**Assignment**
Exactly as written, restate the material below from its first line through the line containing "lines or trenches", and stop there.

**Data extracts**
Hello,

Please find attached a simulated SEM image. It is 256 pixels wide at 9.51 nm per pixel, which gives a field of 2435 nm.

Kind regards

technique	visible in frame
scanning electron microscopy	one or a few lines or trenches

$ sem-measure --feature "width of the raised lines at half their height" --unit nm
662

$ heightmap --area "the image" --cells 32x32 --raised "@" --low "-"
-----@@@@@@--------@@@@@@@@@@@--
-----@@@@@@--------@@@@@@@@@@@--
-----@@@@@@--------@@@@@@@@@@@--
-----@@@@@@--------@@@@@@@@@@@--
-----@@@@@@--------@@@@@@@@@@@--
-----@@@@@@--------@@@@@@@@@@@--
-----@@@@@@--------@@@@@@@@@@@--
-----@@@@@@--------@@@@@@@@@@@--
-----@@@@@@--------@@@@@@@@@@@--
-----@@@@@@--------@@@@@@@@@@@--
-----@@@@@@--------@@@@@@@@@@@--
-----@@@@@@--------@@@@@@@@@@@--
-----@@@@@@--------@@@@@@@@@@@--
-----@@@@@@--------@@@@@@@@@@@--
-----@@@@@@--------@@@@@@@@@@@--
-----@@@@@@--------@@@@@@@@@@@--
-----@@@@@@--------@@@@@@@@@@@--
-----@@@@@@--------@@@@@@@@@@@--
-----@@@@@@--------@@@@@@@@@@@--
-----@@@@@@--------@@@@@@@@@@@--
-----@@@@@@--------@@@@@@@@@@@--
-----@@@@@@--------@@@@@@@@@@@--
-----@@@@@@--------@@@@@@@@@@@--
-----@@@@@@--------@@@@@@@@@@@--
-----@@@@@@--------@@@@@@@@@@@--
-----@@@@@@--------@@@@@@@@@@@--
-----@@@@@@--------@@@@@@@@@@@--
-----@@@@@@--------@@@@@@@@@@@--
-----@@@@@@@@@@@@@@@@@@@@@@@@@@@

**Response area**
Hello,

Please find attached a simulated SEM image. It is 256 pixels wide at 9.51 nm per pixel, which gives a field of 2435 nm.

Kind regards

technique	visible in frame
scanning electron microscopy	one or a few lines or trenches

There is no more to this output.